◆ **DATASET ENTRIES**:
####################
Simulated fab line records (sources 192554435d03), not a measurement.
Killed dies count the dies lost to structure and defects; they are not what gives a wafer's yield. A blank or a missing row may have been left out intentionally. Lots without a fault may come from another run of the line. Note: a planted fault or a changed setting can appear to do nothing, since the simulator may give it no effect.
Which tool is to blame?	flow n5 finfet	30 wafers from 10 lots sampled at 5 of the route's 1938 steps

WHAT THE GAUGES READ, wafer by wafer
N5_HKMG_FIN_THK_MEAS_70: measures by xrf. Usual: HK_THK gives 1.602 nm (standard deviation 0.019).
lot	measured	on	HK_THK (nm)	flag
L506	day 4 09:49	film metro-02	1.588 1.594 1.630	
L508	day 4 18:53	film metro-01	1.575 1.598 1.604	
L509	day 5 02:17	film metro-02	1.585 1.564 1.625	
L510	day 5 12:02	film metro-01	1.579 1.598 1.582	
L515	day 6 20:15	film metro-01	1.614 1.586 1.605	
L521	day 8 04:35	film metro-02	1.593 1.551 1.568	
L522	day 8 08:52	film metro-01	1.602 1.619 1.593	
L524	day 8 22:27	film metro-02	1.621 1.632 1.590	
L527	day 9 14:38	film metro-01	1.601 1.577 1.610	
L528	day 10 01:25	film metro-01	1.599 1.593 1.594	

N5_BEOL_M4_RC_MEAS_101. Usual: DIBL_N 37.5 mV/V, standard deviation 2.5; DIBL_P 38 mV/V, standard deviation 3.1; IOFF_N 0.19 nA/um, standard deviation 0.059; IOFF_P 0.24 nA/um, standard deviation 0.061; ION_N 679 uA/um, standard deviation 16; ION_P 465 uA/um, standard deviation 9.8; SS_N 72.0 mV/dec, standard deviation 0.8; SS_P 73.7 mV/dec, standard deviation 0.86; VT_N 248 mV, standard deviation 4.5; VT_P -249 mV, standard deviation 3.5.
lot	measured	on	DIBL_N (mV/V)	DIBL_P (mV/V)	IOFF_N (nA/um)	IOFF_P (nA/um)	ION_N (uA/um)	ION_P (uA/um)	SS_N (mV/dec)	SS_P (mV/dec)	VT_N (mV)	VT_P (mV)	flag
####################

◆ **WORK ITEM**: In the entries above, restate word for word the lines between the one holding "N5_HKMG_FIN_THK_MEAS_70: measures by" and the one holding "N5_BEOL_M4_RC_MEAS_101. Usual: DIBL_N", inclusive, and nothing besides.

◆ **TASK OUTPUT**:
N5_HKMG_FIN_THK_MEAS_70: measures by xrf. Usual: HK_THK gives 1.602 nm (standard deviation 0.019).
lot	measured	on	HK_THK (nm)	flag
L506	day 4 09:49	film metro-02	1.588 1.594 1.630	
L508	day 4 18:53	film metro-01	1.575 1.598 1.604	
L509	day 5 02:17	film metro-02	1.585 1.564 1.625	
L510	day 5 12:02	film metro-01	1.579 1.598 1.582	
L515	day 6 20:15	film metro-01	1.614 1.586 1.605	
L521	day 8 04:35	film metro-02	1.593 1.551 1.568	
L522	day 8 08:52	film metro-01	1.602 1.619 1.593	
L524	day 8 22:27	film metro-02	1.621 1.632 1.590	
L527	day 9 14:38	film metro-01	1.601 1.577 1.610	
L528	day 10 01:25	film metro-01	1.599 1.593 1.594	

N5_BEOL_M4_RC_MEAS_101. Usual: DIBL_N 37.5 mV/V, standard deviation 2.5; DIBL_P 38 mV/V, standard deviation 3.1; IOFF_N 0.19 nA/um, standard deviation 0.059; IOFF_P 0.24 nA/um, standard deviation 0.061; ION_N 679 uA/um, standard deviation 16; ION_P 465 uA/um, standard deviation 9.8; SS_N 72.0 mV/dec, standard deviation 0.8; SS_P 73.7 mV/dec, standard deviation 0.86; VT_N 248 mV, standard deviation 4.5; VT_P -249 mV, standard deviation 3.5.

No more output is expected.